* REQUIRED ACTION
Reproduce exactly, and only, the lines running from the start of the entries below to the line containing "note on this".

* AVAILABLE DATA
※

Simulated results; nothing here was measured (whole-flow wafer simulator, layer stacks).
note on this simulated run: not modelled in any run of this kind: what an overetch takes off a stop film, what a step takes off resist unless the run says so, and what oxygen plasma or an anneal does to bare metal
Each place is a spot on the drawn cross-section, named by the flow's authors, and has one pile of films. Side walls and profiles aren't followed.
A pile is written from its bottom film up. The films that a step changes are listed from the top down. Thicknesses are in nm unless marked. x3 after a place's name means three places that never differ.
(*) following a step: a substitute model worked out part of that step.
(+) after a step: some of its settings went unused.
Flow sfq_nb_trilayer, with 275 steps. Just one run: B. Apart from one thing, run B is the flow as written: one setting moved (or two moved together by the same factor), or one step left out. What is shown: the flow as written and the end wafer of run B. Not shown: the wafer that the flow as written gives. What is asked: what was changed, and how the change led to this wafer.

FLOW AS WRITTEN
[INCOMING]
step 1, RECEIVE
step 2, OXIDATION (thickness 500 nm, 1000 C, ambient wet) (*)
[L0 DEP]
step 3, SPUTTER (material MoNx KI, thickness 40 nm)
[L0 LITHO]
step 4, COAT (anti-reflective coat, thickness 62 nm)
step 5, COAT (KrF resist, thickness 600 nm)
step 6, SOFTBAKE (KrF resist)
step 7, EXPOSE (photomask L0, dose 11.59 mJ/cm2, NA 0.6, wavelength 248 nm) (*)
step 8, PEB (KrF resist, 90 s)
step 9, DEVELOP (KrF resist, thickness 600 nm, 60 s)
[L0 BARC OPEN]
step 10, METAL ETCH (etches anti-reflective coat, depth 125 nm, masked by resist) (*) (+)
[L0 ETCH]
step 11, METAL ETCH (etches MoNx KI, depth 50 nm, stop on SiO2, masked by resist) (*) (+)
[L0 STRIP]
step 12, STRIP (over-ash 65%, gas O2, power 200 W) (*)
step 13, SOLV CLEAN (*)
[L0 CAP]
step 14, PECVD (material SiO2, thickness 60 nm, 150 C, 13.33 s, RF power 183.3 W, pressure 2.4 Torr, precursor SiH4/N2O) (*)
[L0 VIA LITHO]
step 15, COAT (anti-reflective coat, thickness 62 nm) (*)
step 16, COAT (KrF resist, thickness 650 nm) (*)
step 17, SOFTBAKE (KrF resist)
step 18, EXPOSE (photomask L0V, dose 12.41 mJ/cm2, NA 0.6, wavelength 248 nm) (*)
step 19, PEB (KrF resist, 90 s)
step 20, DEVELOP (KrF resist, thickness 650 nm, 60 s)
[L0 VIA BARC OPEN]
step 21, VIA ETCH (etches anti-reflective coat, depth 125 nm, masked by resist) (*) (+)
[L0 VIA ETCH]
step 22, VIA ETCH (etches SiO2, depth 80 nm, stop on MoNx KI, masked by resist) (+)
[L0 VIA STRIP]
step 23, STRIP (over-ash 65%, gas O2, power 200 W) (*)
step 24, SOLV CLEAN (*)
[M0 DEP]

※

* EXERCISE OUTPUT
Simulated results; nothing here was measured (whole-flow wafer simulator, layer stacks).
note on this simulated run: not modelled in any run of this kind: what an overetch takes off a stop film, what a step takes off resist unless the run says so, and what oxygen plasma or an anneal does to bare metal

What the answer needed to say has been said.